REQUIREMENT:
All of the records must come back exactly. Please repeat them in full.

DATA TO EXAMINE:
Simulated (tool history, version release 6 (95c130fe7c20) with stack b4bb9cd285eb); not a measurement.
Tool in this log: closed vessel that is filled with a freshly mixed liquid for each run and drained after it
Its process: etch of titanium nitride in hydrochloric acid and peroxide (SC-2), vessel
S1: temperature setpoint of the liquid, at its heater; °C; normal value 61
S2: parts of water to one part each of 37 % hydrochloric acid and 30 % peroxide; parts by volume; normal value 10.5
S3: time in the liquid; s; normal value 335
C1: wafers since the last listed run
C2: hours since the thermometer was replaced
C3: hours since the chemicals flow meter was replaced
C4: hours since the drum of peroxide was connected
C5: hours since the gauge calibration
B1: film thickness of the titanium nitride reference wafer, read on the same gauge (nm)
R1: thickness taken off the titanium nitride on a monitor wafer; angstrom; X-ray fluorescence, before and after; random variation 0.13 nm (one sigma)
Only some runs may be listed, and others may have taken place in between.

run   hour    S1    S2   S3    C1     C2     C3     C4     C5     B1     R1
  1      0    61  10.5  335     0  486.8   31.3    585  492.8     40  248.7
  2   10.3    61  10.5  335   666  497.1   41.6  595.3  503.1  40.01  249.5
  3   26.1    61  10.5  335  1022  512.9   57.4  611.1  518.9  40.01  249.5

ANSWER SPACE:
Simulated (tool history, version release 6 (95c130fe7c20) with stack b4bb9cd285eb); not a measurement.
Tool in this log: closed vessel that is filled with a freshly mixed liquid for each run and drained after it
Its process: etch of titanium nitride in hydrochloric acid and peroxide (SC-2), vessel
S1: temperature setpoint of the liquid, at its heater; °C; normal value 61
S2: parts of water to one part each of 37 % hydrochloric acid and 30 % peroxide; parts by volume; normal value 10.5
S3: time in the liquid; s; normal value 335
C1: wafers since the last listed run
C2: hours since the thermometer was replaced
C3: hours since the chemicals flow meter was replaced
C4: hours since the drum of peroxide was connected
C5: hours since the gauge calibration
B1: film thickness of the titanium nitride reference wafer, read on the same gauge (nm)
R1: thickness taken off the titanium nitride on a monitor wafer; angstrom; X-ray fluorescence, before and after; random variation 0.13 nm (one sigma)
Only some runs may be listed, and others may have taken place in between.

run   hour    S1    S2   S3    C1     C2     C3     C4     C5     B1     R1
  1      0    61  10.5  335     0  486.8   31.3    585  492.8     40  248.7
  2   10.3    61  10.5  335   666  497.1   41.6  595.3  503.1  40.01  249.5
  3   26.1    61  10.5  335  1022  512.9   57.4  611.1  518.9  40.01  249.5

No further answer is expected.